#### AVAILABLE DATA
====

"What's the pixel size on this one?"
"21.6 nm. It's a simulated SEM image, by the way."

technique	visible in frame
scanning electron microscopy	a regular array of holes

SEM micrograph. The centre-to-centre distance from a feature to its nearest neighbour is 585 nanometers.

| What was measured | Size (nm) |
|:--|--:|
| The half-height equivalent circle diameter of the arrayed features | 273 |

====

#### TASK ITEM
Give back the material above without altering a single word.

#### EXERCISE ANSWER
"What's the pixel size on this one?"
"21.6 nm. It's a simulated SEM image, by the way."

technique	visible in frame
scanning electron microscopy	a regular array of holes

SEM micrograph. The centre-to-centre distance from a feature to its nearest neighbour is 585 nanometers.

| What was measured | Size (nm) |
|:--|--:|
| The half-height equivalent circle diameter of the arrayed features | 273 |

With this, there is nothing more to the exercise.